━━━━━━━━━━━━━━━━━━━━━━━━━━━━━━

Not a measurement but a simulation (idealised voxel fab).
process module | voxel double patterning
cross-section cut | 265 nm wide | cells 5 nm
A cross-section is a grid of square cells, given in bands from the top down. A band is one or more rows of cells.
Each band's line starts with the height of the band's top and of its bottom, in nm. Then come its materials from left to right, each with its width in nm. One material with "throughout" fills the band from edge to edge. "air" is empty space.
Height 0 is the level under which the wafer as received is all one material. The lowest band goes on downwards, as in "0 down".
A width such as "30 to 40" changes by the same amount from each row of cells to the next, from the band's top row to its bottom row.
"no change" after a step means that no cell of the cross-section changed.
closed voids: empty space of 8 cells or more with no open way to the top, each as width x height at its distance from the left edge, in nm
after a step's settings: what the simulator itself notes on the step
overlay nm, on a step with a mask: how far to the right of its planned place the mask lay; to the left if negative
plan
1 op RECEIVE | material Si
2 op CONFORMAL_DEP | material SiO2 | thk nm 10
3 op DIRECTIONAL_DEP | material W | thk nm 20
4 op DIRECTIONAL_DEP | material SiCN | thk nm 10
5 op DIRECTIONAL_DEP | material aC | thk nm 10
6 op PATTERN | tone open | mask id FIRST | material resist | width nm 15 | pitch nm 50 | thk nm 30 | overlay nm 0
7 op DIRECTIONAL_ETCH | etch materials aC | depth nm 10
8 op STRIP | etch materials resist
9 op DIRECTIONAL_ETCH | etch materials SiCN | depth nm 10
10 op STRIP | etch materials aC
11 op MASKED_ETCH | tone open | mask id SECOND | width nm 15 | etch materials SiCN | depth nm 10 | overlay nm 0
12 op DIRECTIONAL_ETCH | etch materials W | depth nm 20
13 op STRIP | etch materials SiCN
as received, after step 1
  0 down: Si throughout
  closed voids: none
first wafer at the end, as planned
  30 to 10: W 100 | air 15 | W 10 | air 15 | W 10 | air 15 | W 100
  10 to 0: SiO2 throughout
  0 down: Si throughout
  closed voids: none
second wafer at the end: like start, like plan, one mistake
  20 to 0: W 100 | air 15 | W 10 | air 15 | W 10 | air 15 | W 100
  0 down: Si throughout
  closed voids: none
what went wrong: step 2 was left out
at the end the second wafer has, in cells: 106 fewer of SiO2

━━━━━━━━━━━━━━━━━━━━━━━━━━━━━━

Work request:
Exactly the lines above from the one with "second wafer at" to the one with "what went wrong: step 2 was left out", both included, are to be quoted; leave the rest out.

Written answer:
second wafer at the end: like start, like plan, one mistake
  20 to 0: W 100 | air 15 | W 10 | air 15 | W 10 | air 15 | W 100
  0 down: Si throughout
  closed voids: none
what went wrong: step 2 was left out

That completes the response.